### Work item:
Would you copy the material below word for word, beginning with its first line and ending with the line that contains "## THE DEFECT DESK"?

### Entries shown:
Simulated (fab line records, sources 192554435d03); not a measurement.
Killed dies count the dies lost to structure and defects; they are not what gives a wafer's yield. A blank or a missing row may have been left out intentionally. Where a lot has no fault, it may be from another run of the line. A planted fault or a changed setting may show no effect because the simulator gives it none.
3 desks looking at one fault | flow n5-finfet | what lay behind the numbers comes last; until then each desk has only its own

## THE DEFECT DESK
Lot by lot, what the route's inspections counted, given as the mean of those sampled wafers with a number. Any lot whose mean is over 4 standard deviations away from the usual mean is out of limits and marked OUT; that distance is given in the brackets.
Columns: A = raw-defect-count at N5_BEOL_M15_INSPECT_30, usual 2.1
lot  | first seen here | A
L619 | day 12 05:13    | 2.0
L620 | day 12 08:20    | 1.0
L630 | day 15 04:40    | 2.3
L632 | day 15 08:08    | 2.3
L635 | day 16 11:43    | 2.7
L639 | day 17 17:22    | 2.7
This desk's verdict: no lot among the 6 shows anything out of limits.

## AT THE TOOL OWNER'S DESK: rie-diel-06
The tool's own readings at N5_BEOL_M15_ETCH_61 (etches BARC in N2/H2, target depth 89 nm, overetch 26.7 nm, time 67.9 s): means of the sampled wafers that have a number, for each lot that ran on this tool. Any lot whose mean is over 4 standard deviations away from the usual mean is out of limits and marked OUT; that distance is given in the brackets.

### Solution:
Simulated (fab line records, sources 192554435d03); not a measurement.
Killed dies count the dies lost to structure and defects; they are not what gives a wafer's yield. A blank or a missing row may have been left out intentionally. Where a lot has no fault, it may be from another run of the line. A planted fault or a changed setting may show no effect because the simulator gives it none.
3 desks looking at one fault | flow n5-finfet | what lay behind the numbers comes last; until then each desk has only its own

## THE DEFECT DESK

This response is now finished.